-.-.-

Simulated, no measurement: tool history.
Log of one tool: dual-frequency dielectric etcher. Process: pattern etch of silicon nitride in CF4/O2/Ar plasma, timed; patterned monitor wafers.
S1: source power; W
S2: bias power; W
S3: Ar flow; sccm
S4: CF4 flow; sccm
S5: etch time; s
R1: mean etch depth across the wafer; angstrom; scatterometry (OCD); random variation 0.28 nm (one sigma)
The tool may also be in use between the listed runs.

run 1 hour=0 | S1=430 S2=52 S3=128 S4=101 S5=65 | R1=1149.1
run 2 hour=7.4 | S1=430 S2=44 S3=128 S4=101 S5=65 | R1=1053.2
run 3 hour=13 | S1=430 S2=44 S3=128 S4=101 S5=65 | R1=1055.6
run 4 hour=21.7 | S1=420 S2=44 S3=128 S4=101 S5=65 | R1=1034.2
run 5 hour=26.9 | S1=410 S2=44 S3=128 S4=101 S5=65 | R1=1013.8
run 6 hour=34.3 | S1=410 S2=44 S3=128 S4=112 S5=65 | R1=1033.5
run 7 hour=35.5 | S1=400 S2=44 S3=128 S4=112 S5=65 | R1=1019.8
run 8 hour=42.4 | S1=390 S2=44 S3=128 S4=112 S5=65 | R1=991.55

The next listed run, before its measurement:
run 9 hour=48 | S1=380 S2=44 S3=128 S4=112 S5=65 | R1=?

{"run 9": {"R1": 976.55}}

-.-.-

Assignment: All lines in the data above from the one with "The next listed" through the one with "run 9 hour=48" must be repeated exactly, and no others.

Written answer:
The next listed run, before its measurement:
run 9 hour=48 | S1=380 S2=44 S3=128 S4=112 S5=65 | R1=?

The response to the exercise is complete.